● ● ● ● ●
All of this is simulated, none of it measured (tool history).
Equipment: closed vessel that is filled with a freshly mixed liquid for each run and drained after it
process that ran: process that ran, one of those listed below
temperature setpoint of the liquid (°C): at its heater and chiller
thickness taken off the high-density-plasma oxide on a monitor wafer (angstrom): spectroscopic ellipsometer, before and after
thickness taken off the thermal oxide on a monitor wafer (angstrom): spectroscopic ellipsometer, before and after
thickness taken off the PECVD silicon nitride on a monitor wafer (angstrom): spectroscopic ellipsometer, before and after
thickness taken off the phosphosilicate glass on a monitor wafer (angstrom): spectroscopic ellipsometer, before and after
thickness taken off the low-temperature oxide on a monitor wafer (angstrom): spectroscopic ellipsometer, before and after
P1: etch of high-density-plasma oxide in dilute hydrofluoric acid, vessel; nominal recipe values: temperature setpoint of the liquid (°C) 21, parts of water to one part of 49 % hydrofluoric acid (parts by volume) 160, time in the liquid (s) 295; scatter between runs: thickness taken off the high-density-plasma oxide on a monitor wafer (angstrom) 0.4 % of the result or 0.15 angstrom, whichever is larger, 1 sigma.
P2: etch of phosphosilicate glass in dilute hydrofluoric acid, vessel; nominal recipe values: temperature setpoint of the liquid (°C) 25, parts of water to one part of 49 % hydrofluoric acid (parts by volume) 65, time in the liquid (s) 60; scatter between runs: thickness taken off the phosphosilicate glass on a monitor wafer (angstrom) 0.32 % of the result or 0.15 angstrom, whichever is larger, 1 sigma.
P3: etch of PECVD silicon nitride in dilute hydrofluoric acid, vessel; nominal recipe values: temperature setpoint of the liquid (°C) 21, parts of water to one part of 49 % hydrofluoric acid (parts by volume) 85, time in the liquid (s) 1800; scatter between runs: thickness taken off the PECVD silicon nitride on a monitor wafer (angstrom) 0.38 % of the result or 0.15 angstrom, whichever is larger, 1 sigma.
● ● ● ● ●

* Task item *
Write down exactly every line of the material above up to and including the line containing "process that ran: process".

* Result *
All of this is simulated, none of it measured (tool history).
Equipment: closed vessel that is filled with a freshly mixed liquid for each run and drained after it
process that ran: process that ran, one of those listed below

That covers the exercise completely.